■ EXCERPTED DATA:
• • •

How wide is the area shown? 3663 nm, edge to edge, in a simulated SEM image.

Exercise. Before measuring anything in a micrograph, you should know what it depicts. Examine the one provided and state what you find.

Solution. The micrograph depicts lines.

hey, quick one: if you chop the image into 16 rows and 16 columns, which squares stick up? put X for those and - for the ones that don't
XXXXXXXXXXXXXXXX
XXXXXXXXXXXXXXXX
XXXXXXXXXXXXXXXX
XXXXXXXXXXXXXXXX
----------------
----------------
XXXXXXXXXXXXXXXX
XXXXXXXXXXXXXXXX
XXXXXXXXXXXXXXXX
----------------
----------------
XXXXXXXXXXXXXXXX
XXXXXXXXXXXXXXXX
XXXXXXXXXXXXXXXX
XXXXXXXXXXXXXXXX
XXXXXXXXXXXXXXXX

• • •

■ WORK INSTRUCTION: Please output an exact copy of the lines above, from the opening line of the data down to the line that contains "Solution. The micrograph depicts lines.".

■ TASK ANSWER:
How wide is the area shown? 3663 nm, edge to edge, in a simulated SEM image.

Exercise. Before measuring anything in a micrograph, you should know what it depicts. Examine the one provided and state what you find.

Solution. The micrograph depicts lines.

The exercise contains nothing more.